→ Work item
Each record must be retyped in full. No character may differ.

→ Given information

== Segment start ==

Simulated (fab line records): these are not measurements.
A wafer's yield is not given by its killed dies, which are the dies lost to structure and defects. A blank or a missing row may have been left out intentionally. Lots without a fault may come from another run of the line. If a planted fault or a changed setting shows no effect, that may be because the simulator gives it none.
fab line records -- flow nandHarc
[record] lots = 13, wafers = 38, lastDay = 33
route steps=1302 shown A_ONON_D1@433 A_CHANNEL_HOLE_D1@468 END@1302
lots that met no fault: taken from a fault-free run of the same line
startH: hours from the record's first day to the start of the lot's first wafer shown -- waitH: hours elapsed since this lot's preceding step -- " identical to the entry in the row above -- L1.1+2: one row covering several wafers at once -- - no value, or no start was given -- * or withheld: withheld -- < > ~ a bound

== Segment end ==

→ Worked solution
Simulated (fab line records): these are not measurements.
A wafer's yield is not given by its killed dies, which are the dies lost to structure and defects. A blank or a missing row may have been left out intentionally. Lots without a fault may come from another run of the line. If a planted fault or a changed setting shows no effect, that may be because the simulator gives it none.
fab line records -- flow nandHarc
[record] lots = 13, wafers = 38, lastDay = 33
route steps=1302 shown A_ONON_D1@433 A_CHANNEL_HOLE_D1@468 END@1302
lots that met no fault: taken from a fault-free run of the same line
startH: hours from the record's first day to the start of the lot's first wafer shown -- waitH: hours elapsed since this lot's preceding step -- " identical to the entry in the row above -- L1.1+2: one row covering several wafers at once -- - no value, or no start was given -- * or withheld: withheld -- < > ~ a bound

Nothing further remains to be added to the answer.